(Data listing begins)

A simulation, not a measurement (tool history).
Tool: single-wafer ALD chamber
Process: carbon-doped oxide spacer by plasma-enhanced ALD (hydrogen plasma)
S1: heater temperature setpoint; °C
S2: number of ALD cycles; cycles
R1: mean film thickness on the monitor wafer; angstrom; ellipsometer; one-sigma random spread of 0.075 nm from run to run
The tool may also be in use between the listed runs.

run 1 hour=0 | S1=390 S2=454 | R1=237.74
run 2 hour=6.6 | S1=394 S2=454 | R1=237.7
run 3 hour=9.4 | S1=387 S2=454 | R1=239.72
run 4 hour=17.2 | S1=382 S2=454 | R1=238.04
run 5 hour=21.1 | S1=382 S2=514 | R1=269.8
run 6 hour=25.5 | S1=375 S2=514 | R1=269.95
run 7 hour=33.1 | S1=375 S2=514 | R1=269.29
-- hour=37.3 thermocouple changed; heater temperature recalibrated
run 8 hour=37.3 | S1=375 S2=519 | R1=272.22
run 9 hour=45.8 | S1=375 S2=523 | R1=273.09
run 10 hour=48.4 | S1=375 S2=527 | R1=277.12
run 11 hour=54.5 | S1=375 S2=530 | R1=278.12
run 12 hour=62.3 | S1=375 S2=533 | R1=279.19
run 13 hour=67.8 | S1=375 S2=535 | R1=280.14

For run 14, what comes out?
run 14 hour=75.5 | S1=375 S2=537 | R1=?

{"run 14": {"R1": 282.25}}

(Data listing ends)

▶ [Brief]: Transcribe the material exactly, stopping after the "run 2 hour=6.6 | S1=394 S2=454 | R1=237.7" line.

▶ [Response]:
A simulation, not a measurement (tool history).
Tool: single-wafer ALD chamber
Process: carbon-doped oxide spacer by plasma-enhanced ALD (hydrogen plasma)
S1: heater temperature setpoint; °C
S2: number of ALD cycles; cycles
R1: mean film thickness on the monitor wafer; angstrom; ellipsometer; one-sigma random spread of 0.075 nm from run to run
The tool may also be in use between the listed runs.

run 1 hour=0 | S1=390 S2=454 | R1=237.74
run 2 hour=6.6 | S1=394 S2=454 | R1=237.7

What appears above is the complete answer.